Work task
Repeat the entries beneath in their entirety, precisely as given.

....................
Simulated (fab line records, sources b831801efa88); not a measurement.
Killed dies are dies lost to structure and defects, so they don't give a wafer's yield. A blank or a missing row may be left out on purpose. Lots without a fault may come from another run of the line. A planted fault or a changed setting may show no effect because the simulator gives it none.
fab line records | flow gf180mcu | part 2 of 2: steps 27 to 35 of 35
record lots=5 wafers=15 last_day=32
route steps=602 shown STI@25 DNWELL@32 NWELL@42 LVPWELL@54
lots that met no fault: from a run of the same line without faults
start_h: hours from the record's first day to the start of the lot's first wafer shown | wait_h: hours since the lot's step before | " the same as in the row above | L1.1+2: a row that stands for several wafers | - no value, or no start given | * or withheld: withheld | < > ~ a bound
....................

Task result
Simulated (fab line records, sources b831801efa88); not a measurement.
Killed dies are dies lost to structure and defects, so they don't give a wafer's yield. A blank or a missing row may be left out on purpose. Lots without a fault may come from another run of the line. A planted fault or a changed setting may show no effect because the simulator gives it none.
fab line records | flow gf180mcu | part 2 of 2: steps 27 to 35 of 35
record lots=5 wafers=15 last_day=32
route steps=602 shown STI@25 DNWELL@32 NWELL@42 LVPWELL@54
lots that met no fault: from a run of the same line without faults
start_h: hours from the record's first day to the start of the lot's first wafer shown | wait_h: hours since the lot's step before | " the same as in the row above | L1.1+2: a row that stands for several wafers | - no value, or no start given | * or withheld: withheld | < > ~ a bound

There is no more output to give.